--- DATA UNDER STUDY ---
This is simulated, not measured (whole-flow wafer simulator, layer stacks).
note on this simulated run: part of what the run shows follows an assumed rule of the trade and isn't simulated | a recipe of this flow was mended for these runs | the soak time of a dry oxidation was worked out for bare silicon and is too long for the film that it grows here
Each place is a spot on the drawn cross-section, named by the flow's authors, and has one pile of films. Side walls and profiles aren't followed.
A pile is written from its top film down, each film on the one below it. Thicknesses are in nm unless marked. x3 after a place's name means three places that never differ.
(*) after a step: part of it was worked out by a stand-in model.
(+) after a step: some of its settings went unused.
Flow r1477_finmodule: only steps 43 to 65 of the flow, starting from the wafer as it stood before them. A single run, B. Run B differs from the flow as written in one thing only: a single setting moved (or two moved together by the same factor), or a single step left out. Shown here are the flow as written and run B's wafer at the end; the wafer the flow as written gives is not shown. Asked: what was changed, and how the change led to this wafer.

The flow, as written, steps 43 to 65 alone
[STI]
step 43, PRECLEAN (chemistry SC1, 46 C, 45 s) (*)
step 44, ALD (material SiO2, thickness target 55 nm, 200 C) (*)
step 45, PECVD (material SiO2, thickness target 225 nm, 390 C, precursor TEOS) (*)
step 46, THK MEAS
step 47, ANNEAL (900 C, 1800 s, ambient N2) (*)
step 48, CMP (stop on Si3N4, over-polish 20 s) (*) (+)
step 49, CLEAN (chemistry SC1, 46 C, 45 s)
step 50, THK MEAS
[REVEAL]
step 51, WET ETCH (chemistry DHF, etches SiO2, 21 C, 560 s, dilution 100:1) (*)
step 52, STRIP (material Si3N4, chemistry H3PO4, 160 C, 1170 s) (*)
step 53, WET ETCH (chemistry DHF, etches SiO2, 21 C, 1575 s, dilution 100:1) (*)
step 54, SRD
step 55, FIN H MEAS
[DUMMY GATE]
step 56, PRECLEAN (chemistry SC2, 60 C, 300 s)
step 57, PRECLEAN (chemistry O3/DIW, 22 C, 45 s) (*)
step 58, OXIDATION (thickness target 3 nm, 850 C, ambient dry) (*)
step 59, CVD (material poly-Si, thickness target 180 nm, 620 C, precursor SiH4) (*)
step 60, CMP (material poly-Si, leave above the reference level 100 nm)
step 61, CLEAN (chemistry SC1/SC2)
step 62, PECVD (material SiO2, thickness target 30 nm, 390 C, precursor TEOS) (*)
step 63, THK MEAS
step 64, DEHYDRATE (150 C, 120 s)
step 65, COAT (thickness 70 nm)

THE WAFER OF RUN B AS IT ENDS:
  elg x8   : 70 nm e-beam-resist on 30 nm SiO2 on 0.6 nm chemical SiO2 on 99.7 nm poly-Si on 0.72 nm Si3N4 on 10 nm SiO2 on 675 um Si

--- ACTION ITEM ---
The response must consist solely of the lines from the top of the records through the line holding "A pile is written", copied word for word.

--- TASK OUTPUT ---
This is simulated, not measured (whole-flow wafer simulator, layer stacks).
note on this simulated run: part of what the run shows follows an assumed rule of the trade and isn't simulated | a recipe of this flow was mended for these runs | the soak time of a dry oxidation was worked out for bare silicon and is too long for the film that it grows here
Each place is a spot on the drawn cross-section, named by the flow's authors, and has one pile of films. Side walls and profiles aren't followed.
A pile is written from its top film down, each film on the one below it. Thicknesses are in nm unless marked. x3 after a place's name means three places that never differ.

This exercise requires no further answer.